BEGIN DATA PROVIDED

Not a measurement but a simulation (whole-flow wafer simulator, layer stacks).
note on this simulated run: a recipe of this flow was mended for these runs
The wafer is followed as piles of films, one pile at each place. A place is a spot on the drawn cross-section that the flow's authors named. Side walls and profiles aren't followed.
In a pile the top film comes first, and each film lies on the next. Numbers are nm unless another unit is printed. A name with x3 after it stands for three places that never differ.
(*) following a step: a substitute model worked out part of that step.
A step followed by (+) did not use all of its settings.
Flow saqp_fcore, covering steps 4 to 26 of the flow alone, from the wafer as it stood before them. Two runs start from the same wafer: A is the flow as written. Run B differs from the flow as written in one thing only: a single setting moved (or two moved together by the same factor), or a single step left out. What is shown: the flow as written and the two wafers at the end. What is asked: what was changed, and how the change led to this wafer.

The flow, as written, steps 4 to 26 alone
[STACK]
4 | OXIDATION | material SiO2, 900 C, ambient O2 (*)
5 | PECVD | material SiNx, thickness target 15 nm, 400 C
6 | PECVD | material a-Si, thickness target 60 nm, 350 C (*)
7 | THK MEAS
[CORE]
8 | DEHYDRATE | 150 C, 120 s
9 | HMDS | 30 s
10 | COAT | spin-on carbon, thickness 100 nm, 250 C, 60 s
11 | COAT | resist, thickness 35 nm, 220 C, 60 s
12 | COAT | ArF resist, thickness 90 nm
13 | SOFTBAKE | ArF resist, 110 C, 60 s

END DATA PROVIDED

--- ACTION ITEM ---
The stretch of entries above that starts with the line containing "note on this" and goes on through the line containing "12 | COAT | ArF resist, thickness 90 nm" is to be transcribed exactly, and no other line is to be transcribed.

--- YOUR RESPONSE ---
note on this simulated run: a recipe of this flow was mended for these runs
The wafer is followed as piles of films, one pile at each place. A place is a spot on the drawn cross-section that the flow's authors named. Side walls and profiles aren't followed.
In a pile the top film comes first, and each film lies on the next. Numbers are nm unless another unit is printed. A name with x3 after it stands for three places that never differ.
(*) following a step: a substitute model worked out part of that step.
A step followed by (+) did not use all of its settings.
Flow saqp_fcore, covering steps 4 to 26 of the flow alone, from the wafer as it stood before them. Two runs start from the same wafer: A is the flow as written. Run B differs from the flow as written in one thing only: a single setting moved (or two moved together by the same factor), or a single step left out. What is shown: the flow as written and the two wafers at the end. What is asked: what was changed, and how the change led to this wafer.

The flow, as written, steps 4 to 26 alone
[STACK]
4 | OXIDATION | material SiO2, 900 C, ambient O2 (*)
5 | PECVD | material SiNx, thickness target 15 nm, 400 C
6 | PECVD | material a-Si, thickness target 60 nm, 350 C (*)
7 | THK MEAS
[CORE]
8 | DEHYDRATE | 150 C, 120 s
9 | HMDS | 30 s
10 | COAT | spin-on carbon, thickness 100 nm, 250 C, 60 s
11 | COAT | resist, thickness 35 nm, 220 C, 60 s
12 | COAT | ArF resist, thickness 90 nm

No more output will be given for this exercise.